# Work order:
Transcribe the data below in full, exactly.

# Entries shown:
-=-=-=-=-

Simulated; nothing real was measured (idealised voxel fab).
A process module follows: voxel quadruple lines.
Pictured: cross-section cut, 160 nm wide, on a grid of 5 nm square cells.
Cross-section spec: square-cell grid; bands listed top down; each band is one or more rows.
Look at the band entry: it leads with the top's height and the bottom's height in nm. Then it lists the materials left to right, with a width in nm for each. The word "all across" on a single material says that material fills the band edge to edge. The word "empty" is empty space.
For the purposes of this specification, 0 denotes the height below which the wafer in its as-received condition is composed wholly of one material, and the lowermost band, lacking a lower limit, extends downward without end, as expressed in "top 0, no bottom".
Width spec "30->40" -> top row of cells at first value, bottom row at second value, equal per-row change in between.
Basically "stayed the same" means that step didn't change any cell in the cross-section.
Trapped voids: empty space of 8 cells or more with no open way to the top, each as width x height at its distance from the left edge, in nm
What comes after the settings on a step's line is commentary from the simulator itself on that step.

-=-=-=-=-

# Solution:
Simulated; nothing real was measured (idealised voxel fab).
A process module follows: voxel quadruple lines.
Pictured: cross-section cut, 160 nm wide, on a grid of 5 nm square cells.
Cross-section spec: square-cell grid; bands listed top down; each band is one or more rows.
Look at the band entry: it leads with the top's height and the bottom's height in nm. Then it lists the materials left to right, with a width in nm for each. The word "all across" on a single material says that material fills the band edge to edge. The word "empty" is empty space.
For the purposes of this specification, 0 denotes the height below which the wafer in its as-received condition is composed wholly of one material, and the lowermost band, lacking a lower limit, extends downward without end, as expressed in "top 0, no bottom".
Width spec "30->40" -> top row of cells at first value, bottom row at second value, equal per-row change in between.
Basically "stayed the same" means that step didn't change any cell in the cross-section.
Trapped voids: empty space of 8 cells or more with no open way to the top, each as width x height at its distance from the left edge, in nm
What comes after the settings on a step's line is commentary from the simulator itself on that step.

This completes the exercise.